REQUIREMENT: The required output is the whole listing below, unchanged.

---------------
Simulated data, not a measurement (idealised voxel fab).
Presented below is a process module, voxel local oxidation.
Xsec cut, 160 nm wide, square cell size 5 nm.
---------------

EXERCISE RESULT:
Simulated data, not a measurement (idealised voxel fab).
Presented below is a process module, voxel local oxidation.
Xsec cut, 160 nm wide, square cell size 5 nm.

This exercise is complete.